▸ **ASSIGNMENT**
Give every line of the listing word for word, beginning at the first and including the line with "in that step." as the last.

▸ **DATA RECORDS**
****

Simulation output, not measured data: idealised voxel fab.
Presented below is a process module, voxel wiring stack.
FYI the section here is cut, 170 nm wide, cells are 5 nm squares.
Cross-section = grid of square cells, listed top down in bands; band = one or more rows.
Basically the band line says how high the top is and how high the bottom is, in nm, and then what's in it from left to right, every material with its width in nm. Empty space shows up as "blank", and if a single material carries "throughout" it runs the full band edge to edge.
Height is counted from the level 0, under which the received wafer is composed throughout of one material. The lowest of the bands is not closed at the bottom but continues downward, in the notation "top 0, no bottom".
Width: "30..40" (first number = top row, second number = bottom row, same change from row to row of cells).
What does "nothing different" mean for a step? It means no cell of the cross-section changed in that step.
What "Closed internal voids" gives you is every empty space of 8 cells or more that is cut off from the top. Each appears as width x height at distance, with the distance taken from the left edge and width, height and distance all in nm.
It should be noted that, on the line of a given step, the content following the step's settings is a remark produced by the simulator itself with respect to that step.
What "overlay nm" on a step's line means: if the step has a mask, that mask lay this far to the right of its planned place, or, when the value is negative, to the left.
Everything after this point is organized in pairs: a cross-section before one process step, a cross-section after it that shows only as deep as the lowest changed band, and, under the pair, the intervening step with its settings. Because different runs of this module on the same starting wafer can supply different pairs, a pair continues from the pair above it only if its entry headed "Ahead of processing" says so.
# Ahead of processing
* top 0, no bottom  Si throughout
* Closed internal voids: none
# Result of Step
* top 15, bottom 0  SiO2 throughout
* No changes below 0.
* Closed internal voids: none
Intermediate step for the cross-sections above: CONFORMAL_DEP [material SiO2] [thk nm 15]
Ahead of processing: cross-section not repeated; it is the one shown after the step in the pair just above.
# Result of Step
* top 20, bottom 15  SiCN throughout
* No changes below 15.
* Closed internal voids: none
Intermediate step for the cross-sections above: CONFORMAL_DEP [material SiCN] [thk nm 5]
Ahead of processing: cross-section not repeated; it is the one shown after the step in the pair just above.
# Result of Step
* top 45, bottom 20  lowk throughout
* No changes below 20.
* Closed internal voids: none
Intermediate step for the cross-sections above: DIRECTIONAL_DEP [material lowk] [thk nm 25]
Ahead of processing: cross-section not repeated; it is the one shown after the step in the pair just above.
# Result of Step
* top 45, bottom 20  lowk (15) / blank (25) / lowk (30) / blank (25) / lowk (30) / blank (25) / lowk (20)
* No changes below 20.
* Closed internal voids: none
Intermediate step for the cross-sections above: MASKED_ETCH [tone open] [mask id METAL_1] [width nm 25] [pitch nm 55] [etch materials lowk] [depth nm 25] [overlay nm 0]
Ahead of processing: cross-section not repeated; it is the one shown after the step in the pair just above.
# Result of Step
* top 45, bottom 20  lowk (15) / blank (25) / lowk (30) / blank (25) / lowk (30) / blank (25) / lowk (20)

****

▸ **YOUR SOLUTION**
Simulation output, not measured data: idealised voxel fab.
Presented below is a process module, voxel wiring stack.
FYI the section here is cut, 170 nm wide, cells are 5 nm squares.
Cross-section = grid of square cells, listed top down in bands; band = one or more rows.
Basically the band line says how high the top is and how high the bottom is, in nm, and then what's in it from left to right, every material with its width in nm. Empty space shows up as "blank", and if a single material carries "throughout" it runs the full band edge to edge.
Height is counted from the level 0, under which the received wafer is composed throughout of one material. The lowest of the bands is not closed at the bottom but continues downward, in the notation "top 0, no bottom".
Width: "30..40" (first number = top row, second number = bottom row, same change from row to row of cells).
What does "nothing different" mean for a step? It means no cell of the cross-section changed in that step.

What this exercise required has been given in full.